▶ **Requirement**: All of the data beneath this instruction is to be transcribed word for word.

▶ **Provided data**:
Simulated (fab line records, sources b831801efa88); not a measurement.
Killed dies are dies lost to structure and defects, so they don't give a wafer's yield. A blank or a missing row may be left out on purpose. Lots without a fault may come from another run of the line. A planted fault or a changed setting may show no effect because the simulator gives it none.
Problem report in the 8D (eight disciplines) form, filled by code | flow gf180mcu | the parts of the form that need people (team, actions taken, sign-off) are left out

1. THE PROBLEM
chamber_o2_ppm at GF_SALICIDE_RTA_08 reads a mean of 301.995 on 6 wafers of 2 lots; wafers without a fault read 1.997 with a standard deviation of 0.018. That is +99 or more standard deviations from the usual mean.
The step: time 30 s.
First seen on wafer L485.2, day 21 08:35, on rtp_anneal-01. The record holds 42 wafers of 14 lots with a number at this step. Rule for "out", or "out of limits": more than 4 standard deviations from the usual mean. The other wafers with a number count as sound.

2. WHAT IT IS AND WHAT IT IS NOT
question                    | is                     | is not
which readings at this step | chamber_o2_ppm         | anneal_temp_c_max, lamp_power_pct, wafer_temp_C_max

▶ **Worked solution**:
Simulated (fab line records, sources b831801efa88); not a measurement.
Killed dies are dies lost to structure and defects, so they don't give a wafer's yield. A blank or a missing row may be left out on purpose. Lots without a fault may come from another run of the line. A planted fault or a changed setting may show no effect because the simulator gives it none.
Problem report in the 8D (eight disciplines) form, filled by code | flow gf180mcu | the parts of the form that need people (team, actions taken, sign-off) are left out

1. THE PROBLEM
chamber_o2_ppm at GF_SALICIDE_RTA_08 reads a mean of 301.995 on 6 wafers of 2 lots; wafers without a fault read 1.997 with a standard deviation of 0.018. That is +99 or more standard deviations from the usual mean.
The step: time 30 s.
First seen on wafer L485.2, day 21 08:35, on rtp_anneal-01. The record holds 42 wafers of 14 lots with a number at this step. Rule for "out", or "out of limits": more than 4 standard deviations from the usual mean. The other wafers with a number count as sound.

2. WHAT IT IS AND WHAT IT IS NOT
question                    | is                     | is not
which readings at this step | chamber_o2_ppm         | anneal_temp_c_max, lamp_power_pct, wafer_temp_C_max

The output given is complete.